▶ [DATA FOR ANALYSIS]:
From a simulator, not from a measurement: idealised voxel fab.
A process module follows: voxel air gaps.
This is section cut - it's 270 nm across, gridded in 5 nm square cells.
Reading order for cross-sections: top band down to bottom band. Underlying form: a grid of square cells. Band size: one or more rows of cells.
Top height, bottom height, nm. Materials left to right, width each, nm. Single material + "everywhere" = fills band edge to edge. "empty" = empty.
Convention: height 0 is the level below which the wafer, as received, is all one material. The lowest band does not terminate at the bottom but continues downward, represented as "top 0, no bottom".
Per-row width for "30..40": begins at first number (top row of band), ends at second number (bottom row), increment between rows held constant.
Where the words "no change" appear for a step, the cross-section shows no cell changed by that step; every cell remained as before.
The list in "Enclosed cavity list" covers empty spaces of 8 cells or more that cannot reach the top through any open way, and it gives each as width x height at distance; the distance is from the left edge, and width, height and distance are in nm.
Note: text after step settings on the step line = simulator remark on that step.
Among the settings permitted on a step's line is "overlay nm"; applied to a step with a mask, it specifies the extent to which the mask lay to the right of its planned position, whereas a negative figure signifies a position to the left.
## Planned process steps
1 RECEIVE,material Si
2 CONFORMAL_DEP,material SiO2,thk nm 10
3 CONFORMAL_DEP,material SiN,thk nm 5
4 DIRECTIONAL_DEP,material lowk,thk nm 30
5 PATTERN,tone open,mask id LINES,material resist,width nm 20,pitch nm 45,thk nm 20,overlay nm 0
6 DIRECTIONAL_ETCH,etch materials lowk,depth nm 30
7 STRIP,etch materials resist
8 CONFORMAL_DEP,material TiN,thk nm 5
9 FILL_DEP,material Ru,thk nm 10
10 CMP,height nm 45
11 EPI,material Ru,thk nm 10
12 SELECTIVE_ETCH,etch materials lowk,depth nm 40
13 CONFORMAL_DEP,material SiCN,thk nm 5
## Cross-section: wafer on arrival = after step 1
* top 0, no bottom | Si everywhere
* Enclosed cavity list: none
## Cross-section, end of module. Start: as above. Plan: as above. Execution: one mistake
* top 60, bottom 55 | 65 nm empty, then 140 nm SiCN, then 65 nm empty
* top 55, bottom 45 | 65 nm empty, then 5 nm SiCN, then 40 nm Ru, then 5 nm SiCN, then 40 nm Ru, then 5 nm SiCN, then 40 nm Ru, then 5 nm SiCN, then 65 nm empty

▶ [REQUIRED ACTION]:
From the very first line of the records down to the line with "Convention: height 0", please write out each line exactly, including both ends and no other lines.

▶ [WRITTEN RESPONSE]:
From a simulator, not from a measurement: idealised voxel fab.
A process module follows: voxel air gaps.
This is section cut - it's 270 nm across, gridded in 5 nm square cells.
Reading order for cross-sections: top band down to bottom band. Underlying form: a grid of square cells. Band size: one or more rows of cells.
Top height, bottom height, nm. Materials left to right, width each, nm. Single material + "everywhere" = fills band edge to edge. "empty" = empty.
Convention: height 0 is the level below which the wafer, as received, is all one material. The lowest band does not terminate at the bottom but continues downward, represented as "top 0, no bottom".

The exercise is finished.